- - - - - - -

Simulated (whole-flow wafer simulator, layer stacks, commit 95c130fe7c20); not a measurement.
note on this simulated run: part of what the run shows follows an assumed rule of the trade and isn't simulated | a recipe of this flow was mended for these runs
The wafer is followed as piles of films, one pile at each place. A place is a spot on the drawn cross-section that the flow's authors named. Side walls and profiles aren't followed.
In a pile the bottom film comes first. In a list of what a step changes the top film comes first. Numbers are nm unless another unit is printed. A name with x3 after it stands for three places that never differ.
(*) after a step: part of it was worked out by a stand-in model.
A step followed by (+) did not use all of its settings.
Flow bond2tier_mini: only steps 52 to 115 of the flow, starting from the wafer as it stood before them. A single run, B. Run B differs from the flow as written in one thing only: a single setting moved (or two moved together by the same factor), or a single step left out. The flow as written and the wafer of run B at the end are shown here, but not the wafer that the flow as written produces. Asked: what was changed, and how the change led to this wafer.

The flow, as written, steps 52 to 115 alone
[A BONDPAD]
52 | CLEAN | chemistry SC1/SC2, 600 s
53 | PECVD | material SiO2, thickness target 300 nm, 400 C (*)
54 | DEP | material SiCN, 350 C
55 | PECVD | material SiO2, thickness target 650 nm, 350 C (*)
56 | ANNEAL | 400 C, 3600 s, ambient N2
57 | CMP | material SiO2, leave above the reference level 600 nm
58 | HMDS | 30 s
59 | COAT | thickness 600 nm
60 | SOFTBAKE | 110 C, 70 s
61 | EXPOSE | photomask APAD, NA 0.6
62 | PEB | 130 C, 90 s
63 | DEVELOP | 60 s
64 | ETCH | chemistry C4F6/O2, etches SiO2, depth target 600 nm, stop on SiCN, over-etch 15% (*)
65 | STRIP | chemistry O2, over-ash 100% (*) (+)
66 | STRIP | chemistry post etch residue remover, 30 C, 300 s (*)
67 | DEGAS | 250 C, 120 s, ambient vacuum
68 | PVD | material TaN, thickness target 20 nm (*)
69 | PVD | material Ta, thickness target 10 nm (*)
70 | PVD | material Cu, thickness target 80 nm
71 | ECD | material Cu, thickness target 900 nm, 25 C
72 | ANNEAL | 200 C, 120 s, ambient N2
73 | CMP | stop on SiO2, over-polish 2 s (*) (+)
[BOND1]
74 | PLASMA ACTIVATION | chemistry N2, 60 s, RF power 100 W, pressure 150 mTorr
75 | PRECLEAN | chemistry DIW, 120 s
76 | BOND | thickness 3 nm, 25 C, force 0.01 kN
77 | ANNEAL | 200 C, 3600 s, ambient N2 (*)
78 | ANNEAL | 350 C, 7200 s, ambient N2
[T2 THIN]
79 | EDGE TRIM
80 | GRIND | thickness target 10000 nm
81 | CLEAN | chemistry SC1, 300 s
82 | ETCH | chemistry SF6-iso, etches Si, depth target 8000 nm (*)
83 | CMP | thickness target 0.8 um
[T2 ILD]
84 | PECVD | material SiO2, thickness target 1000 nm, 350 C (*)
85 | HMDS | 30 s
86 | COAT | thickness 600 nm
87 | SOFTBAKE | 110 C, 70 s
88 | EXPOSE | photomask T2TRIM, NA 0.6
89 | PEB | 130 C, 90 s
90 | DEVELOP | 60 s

- - - - - - -

### ACTIVITY
Write out, exactly and with nothing else, the lines of the listing above from its first line through the line with "note on this".

### ANSWER SECTION
Simulated (whole-flow wafer simulator, layer stacks, commit 95c130fe7c20); not a measurement.
note on this simulated run: part of what the run shows follows an assumed rule of the trade and isn't simulated | a recipe of this flow was mended for these runs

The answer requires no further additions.